┌────────

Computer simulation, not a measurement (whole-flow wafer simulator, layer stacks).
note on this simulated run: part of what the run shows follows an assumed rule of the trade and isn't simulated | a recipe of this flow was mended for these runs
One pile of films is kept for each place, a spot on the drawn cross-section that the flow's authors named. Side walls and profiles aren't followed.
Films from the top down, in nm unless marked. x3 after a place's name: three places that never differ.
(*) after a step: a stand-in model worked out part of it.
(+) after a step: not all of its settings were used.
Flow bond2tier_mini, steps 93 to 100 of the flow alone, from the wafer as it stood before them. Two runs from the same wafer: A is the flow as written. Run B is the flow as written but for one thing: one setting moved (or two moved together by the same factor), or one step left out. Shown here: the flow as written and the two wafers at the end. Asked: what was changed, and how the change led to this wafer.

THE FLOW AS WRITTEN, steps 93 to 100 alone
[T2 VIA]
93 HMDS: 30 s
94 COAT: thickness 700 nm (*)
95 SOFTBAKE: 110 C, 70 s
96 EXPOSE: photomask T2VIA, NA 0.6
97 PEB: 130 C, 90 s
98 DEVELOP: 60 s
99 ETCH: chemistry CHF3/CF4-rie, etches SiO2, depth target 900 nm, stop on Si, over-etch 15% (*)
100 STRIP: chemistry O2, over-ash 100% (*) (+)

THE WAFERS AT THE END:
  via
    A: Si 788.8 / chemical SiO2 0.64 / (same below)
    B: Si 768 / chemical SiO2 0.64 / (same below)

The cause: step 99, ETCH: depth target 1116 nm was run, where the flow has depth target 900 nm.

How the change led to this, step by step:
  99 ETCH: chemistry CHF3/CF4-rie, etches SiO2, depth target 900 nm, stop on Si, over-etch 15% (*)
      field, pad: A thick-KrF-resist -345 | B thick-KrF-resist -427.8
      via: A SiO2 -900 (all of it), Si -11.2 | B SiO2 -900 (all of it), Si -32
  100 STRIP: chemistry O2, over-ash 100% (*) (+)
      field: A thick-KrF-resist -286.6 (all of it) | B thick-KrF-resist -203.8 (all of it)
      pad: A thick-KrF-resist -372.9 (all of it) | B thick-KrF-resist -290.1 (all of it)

└────────

■ **ACTION ITEM**: All lines above from the one holding "via: A SiO2" to the one holding "field: A thick-KrF-resist", inclusive, are to be copied exactly; no other line is wanted.

■ **EXERCISE SOLUTION**:
      via: A SiO2 -900 (all of it), Si -11.2 | B SiO2 -900 (all of it), Si -32
  100 STRIP: chemistry O2, over-ash 100% (*) (+)
      field: A thick-KrF-resist -286.6 (all of it) | B thick-KrF-resist -203.8 (all of it)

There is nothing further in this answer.